Required action →
Write out each entry again. Keep every word exactly as it is.

Excerpted data →
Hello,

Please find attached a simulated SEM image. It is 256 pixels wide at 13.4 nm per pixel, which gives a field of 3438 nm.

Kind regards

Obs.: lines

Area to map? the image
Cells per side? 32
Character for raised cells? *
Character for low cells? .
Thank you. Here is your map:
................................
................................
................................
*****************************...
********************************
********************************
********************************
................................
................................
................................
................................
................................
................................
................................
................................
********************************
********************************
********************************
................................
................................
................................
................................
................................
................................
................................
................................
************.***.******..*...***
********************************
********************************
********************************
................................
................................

Task solution →
Hello,

Please find attached a simulated SEM image. It is 256 pixels wide at 13.4 nm per pixel, which gives a field of 3438 nm.

Kind regards

Obs.: lines

Area to map? the image
Cells per side? 32
Character for raised cells? *
Character for low cells? .
Thank you. Here is your map:
................................
................................
................................
*****************************...
********************************
********************************
********************************
................................
................................
................................
................................
................................
................................
................................
................................
********************************
********************************
********************************
................................
................................
................................
................................
................................
................................
................................
................................
************.***.******..*...***
********************************
********************************
********************************
................................
................................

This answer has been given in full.